== ACTION ITEM ==
Your answer should consist of the complete listing, repeated verbatim.

* * * * * * *

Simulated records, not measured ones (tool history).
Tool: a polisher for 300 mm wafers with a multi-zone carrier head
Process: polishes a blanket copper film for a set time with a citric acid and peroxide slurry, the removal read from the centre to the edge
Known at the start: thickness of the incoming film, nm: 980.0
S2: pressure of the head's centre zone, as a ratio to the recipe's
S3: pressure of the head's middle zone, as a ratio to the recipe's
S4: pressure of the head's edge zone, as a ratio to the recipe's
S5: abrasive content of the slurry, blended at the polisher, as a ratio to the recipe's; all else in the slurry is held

* * * * * * *

== WRITTEN ANSWER ==
Simulated records, not measured ones (tool history).
Tool: a polisher for 300 mm wafers with a multi-zone carrier head
Process: polishes a blanket copper film for a set time with a citric acid and peroxide slurry, the removal read from the centre to the edge
Known at the start: thickness of the incoming film, nm: 980.0
S2: pressure of the head's centre zone, as a ratio to the recipe's
S3: pressure of the head's middle zone, as a ratio to the recipe's
S4: pressure of the head's edge zone, as a ratio to the recipe's
S5: abrasive content of the slurry, blended at the polisher, as a ratio to the recipe's; all else in the slurry is held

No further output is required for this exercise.